**SUPPLIED ENTRIES:**
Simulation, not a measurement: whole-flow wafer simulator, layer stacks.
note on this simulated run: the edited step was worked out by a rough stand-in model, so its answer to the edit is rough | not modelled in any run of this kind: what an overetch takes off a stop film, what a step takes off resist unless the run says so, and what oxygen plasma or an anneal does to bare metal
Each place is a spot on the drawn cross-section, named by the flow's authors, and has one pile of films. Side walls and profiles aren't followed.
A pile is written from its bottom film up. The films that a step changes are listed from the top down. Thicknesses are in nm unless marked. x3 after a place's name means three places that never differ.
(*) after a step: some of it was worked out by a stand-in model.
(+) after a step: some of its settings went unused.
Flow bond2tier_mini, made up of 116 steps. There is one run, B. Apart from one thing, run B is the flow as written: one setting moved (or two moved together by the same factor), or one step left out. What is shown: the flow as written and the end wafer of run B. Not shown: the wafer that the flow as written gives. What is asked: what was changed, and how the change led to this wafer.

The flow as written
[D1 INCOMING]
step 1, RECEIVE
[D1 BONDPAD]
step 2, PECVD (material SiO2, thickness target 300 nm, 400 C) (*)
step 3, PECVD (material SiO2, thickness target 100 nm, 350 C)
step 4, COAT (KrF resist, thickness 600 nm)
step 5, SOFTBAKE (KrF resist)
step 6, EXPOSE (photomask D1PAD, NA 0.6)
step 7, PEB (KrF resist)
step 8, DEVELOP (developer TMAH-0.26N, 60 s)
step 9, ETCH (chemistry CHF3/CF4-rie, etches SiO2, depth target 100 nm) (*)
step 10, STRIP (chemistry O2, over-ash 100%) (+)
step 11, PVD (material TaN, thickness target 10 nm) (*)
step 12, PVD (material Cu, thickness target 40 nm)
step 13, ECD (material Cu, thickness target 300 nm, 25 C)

**ACTION ITEM:** Could you print all of the entries again exactly as they stand?

**YOUR SOLUTION:**
Simulation, not a measurement: whole-flow wafer simulator, layer stacks.
note on this simulated run: the edited step was worked out by a rough stand-in model, so its answer to the edit is rough | not modelled in any run of this kind: what an overetch takes off a stop film, what a step takes off resist unless the run says so, and what oxygen plasma or an anneal does to bare metal
Each place is a spot on the drawn cross-section, named by the flow's authors, and has one pile of films. Side walls and profiles aren't followed.
A pile is written from its bottom film up. The films that a step changes are listed from the top down. Thicknesses are in nm unless marked. x3 after a place's name means three places that never differ.
(*) after a step: some of it was worked out by a stand-in model.
(+) after a step: some of its settings went unused.
Flow bond2tier_mini, made up of 116 steps. There is one run, B. Apart from one thing, run B is the flow as written: one setting moved (or two moved together by the same factor), or one step left out. What is shown: the flow as written and the end wafer of run B. Not shown: the wafer that the flow as written gives. What is asked: what was changed, and how the change led to this wafer.

The flow as written
[D1 INCOMING]
step 1, RECEIVE
[D1 BONDPAD]
step 2, PECVD (material SiO2, thickness target 300 nm, 400 C) (*)
step 3, PECVD (material SiO2, thickness target 100 nm, 350 C)
step 4, COAT (KrF resist, thickness 600 nm)
step 5, SOFTBAKE (KrF resist)
step 6, EXPOSE (photomask D1PAD, NA 0.6)
step 7, PEB (KrF resist)
step 8, DEVELOP (developer TMAH-0.26N, 60 s)
step 9, ETCH (chemistry CHF3/CF4-rie, etches SiO2, depth target 100 nm) (*)
step 10, STRIP (chemistry O2, over-ash 100%) (+)
step 11, PVD (material TaN, thickness target 10 nm) (*)
step 12, PVD (material Cu, thickness target 40 nm)
step 13, ECD (material Cu, thickness target 300 nm, 25 C)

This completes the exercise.